Excerpted records Start Marker
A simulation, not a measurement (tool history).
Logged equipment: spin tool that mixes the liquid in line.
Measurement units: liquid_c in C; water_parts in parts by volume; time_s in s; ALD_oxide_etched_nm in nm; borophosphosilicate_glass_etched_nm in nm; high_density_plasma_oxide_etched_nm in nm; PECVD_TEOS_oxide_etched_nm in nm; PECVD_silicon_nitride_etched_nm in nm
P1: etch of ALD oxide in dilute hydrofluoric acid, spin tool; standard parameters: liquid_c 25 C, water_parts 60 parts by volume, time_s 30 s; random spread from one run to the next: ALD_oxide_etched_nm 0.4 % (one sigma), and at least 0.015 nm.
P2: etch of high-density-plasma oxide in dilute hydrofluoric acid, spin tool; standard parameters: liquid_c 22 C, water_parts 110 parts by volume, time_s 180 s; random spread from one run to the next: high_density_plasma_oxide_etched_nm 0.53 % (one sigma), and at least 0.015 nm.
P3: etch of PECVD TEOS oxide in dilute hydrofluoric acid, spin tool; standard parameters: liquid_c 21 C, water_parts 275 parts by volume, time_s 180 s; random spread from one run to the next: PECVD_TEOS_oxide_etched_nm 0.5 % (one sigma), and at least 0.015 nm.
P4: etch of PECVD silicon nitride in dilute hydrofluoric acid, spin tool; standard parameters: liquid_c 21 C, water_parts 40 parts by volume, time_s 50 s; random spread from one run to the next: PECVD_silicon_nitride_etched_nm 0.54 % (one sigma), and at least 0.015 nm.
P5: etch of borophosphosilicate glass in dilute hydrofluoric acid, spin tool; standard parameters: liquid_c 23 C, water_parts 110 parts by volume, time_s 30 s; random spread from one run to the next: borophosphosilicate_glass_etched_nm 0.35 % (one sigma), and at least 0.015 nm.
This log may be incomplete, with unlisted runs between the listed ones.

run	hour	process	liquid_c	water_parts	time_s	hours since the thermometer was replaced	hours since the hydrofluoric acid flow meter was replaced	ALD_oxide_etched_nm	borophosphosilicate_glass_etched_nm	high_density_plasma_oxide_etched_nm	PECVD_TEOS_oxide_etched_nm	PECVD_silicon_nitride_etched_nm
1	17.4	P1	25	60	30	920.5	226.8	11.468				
Excerpted records End Marker

● Assignment
Restate word for word the lines of the data above, starting at the line containing "P2: etch of" and ending at the line containing "This log may", both included, and nothing more.

● Task output
P2: etch of high-density-plasma oxide in dilute hydrofluoric acid, spin tool; standard parameters: liquid_c 22 C, water_parts 110 parts by volume, time_s 180 s; random spread from one run to the next: high_density_plasma_oxide_etched_nm 0.53 % (one sigma), and at least 0.015 nm.
P3: etch of PECVD TEOS oxide in dilute hydrofluoric acid, spin tool; standard parameters: liquid_c 21 C, water_parts 275 parts by volume, time_s 180 s; random spread from one run to the next: PECVD_TEOS_oxide_etched_nm 0.5 % (one sigma), and at least 0.015 nm.
P4: etch of PECVD silicon nitride in dilute hydrofluoric acid, spin tool; standard parameters: liquid_c 21 C, water_parts 40 parts by volume, time_s 50 s; random spread from one run to the next: PECVD_silicon_nitride_etched_nm 0.54 % (one sigma), and at least 0.015 nm.
P5: etch of borophosphosilicate glass in dilute hydrofluoric acid, spin tool; standard parameters: liquid_c 23 C, water_parts 110 parts by volume, time_s 30 s; random spread from one run to the next: borophosphosilicate_glass_etched_nm 0.35 % (one sigma), and at least 0.015 nm.
This log may be incomplete, with unlisted runs between the listed ones.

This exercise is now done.